## Work item
Would you output all the data exactly as it stands?

## Records supplied
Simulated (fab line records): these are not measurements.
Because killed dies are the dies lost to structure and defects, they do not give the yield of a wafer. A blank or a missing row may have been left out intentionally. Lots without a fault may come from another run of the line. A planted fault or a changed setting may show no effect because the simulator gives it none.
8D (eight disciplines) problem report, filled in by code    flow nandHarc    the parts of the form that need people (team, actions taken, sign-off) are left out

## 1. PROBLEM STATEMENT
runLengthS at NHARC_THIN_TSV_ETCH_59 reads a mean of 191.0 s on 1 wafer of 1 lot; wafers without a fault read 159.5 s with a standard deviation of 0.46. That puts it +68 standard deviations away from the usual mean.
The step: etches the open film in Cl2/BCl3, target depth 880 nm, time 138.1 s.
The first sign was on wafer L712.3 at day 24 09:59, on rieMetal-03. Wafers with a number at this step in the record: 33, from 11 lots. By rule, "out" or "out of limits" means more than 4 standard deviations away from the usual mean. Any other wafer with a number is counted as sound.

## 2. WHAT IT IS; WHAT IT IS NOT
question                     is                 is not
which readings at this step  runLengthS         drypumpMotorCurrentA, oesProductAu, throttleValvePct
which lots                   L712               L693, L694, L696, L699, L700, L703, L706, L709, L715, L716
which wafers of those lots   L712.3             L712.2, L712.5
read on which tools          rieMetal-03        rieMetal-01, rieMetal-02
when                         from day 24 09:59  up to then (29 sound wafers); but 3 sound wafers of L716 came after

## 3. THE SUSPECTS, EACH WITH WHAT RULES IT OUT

## Written response
Simulated (fab line records): these are not measurements.
Because killed dies are the dies lost to structure and defects, they do not give the yield of a wafer. A blank or a missing row may have been left out intentionally. Lots without a fault may come from another run of the line. A planted fault or a changed setting may show no effect because the simulator gives it none.
8D (eight disciplines) problem report, filled in by code    flow nandHarc    the parts of the form that need people (team, actions taken, sign-off) are left out

## 1. PROBLEM STATEMENT
runLengthS at NHARC_THIN_TSV_ETCH_59 reads a mean of 191.0 s on 1 wafer of 1 lot; wafers without a fault read 159.5 s with a standard deviation of 0.46. That puts it +68 standard deviations away from the usual mean.
The step: etches the open film in Cl2/BCl3, target depth 880 nm, time 138.1 s.
The first sign was on wafer L712.3 at day 24 09:59, on rieMetal-03. Wafers with a number at this step in the record: 33, from 11 lots. By rule, "out" or "out of limits" means more than 4 standard deviations away from the usual mean. Any other wafer with a number is counted as sound.

## 2. WHAT IT IS; WHAT IT IS NOT
question                     is                 is not
which readings at this step  runLengthS         drypumpMotorCurrentA, oesProductAu, throttleValvePct
which lots                   L712               L693, L694, L696, L699, L700, L703, L706, L709, L715, L716
which wafers of those lots   L712.3             L712.2, L712.5
read on which tools          rieMetal-03        rieMetal-01, rieMetal-02
when                         from day 24 09:59  up to then (29 sound wafers); but 3 sound wafers of L716 came after

## 3. THE SUSPECTS, EACH WITH WHAT RULES IT OUT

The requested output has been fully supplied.